* _EXERCISE_
Down to the last line, the material below should be reproduced exactly.

* _RAW DATA_
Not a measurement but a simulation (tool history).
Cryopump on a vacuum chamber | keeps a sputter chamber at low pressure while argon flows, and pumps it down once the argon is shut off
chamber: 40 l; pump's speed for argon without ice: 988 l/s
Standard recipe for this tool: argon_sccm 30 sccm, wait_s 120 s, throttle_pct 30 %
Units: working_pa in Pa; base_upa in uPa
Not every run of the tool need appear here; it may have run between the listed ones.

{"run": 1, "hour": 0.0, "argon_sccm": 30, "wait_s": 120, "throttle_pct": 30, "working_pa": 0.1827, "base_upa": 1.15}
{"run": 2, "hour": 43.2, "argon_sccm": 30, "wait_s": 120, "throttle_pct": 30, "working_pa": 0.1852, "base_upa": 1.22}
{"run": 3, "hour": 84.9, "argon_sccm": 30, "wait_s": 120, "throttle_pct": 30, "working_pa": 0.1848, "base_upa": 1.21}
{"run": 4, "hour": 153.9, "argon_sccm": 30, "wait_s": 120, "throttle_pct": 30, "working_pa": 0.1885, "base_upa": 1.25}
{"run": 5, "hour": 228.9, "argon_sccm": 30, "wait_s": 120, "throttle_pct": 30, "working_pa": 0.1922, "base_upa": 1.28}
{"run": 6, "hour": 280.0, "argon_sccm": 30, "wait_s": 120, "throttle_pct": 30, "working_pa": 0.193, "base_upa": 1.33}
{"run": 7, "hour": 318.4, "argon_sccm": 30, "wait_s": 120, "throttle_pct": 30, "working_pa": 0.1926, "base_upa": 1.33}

* _WRITTEN REPLY_
Not a measurement but a simulation (tool history).
Cryopump on a vacuum chamber | keeps a sputter chamber at low pressure while argon flows, and pumps it down once the argon is shut off
chamber: 40 l; pump's speed for argon without ice: 988 l/s
Standard recipe for this tool: argon_sccm 30 sccm, wait_s 120 s, throttle_pct 30 %
Units: working_pa in Pa; base_upa in uPa
Not every run of the tool need appear here; it may have run between the listed ones.

{"run": 1, "hour": 0.0, "argon_sccm": 30, "wait_s": 120, "throttle_pct": 30, "working_pa": 0.1827, "base_upa": 1.15}
{"run": 2, "hour": 43.2, "argon_sccm": 30, "wait_s": 120, "throttle_pct": 30, "working_pa": 0.1852, "base_upa": 1.22}
{"run": 3, "hour": 84.9, "argon_sccm": 30, "wait_s": 120, "throttle_pct": 30, "working_pa": 0.1848, "base_upa": 1.21}
{"run": 4, "hour": 153.9, "argon_sccm": 30, "wait_s": 120, "throttle_pct": 30, "working_pa": 0.1885, "base_upa": 1.25}
{"run": 5, "hour": 228.9, "argon_sccm": 30, "wait_s": 120, "throttle_pct": 30, "working_pa": 0.1922, "base_upa": 1.28}
{"run": 6, "hour": 280.0, "argon_sccm": 30, "wait_s": 120, "throttle_pct": 30, "working_pa": 0.193, "base_upa": 1.33}
{"run": 7, "hour": 318.4, "argon_sccm": 30, "wait_s": 120, "throttle_pct": 30, "working_pa": 0.1926, "base_upa": 1.33}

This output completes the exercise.